Record extracts =
# # # #

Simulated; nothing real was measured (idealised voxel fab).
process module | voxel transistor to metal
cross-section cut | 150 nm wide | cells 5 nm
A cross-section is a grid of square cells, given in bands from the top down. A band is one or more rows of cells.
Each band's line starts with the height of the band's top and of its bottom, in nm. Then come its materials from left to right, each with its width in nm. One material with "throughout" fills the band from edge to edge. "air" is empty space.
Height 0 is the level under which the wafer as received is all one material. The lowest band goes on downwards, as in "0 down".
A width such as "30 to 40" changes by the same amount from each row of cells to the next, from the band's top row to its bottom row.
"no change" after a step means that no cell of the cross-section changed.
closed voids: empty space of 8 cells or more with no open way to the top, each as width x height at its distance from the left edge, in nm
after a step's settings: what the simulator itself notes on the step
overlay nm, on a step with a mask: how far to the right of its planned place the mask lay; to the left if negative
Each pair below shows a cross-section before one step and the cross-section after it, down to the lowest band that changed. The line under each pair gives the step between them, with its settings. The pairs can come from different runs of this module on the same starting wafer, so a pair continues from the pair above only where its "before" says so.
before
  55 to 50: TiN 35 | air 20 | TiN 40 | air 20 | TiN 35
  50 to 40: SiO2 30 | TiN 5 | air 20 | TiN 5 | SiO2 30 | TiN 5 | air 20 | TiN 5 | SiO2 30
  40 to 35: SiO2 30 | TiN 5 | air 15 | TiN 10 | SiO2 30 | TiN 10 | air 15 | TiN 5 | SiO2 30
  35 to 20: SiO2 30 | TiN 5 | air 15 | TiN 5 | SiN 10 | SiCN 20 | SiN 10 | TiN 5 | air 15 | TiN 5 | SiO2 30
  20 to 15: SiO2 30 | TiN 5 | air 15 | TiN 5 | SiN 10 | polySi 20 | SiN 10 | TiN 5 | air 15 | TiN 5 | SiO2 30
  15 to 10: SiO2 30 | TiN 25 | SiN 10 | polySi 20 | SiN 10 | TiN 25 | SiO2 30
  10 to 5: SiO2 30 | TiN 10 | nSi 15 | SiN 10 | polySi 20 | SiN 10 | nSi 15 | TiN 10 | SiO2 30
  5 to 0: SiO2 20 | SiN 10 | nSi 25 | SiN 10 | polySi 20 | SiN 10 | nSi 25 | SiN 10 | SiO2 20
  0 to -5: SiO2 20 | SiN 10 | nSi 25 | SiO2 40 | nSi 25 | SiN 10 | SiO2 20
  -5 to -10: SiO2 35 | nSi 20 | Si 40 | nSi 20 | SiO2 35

# # # #

Task item = Quote exactly the lines running from the start of the listing above through the line where "overlay nm, on" is found, and output no other lines.

Answer space =
Simulated; nothing real was measured (idealised voxel fab).
process module | voxel transistor to metal
cross-section cut | 150 nm wide | cells 5 nm
A cross-section is a grid of square cells, given in bands from the top down. A band is one or more rows of cells.
Each band's line starts with the height of the band's top and of its bottom, in nm. Then come its materials from left to right, each with its width in nm. One material with "throughout" fills the band from edge to edge. "air" is empty space.
Height 0 is the level under which the wafer as received is all one material. The lowest band goes on downwards, as in "0 down".
A width such as "30 to 40" changes by the same amount from each row of cells to the next, from the band's top row to its bottom row.
"no change" after a step means that no cell of the cross-section changed.
closed voids: empty space of 8 cells or more with no open way to the top, each as width x height at its distance from the left edge, in nm
after a step's settings: what the simulator itself notes on the step
overlay nm, on a step with a mask: how far to the right of its planned place the mask lay; to the left if negative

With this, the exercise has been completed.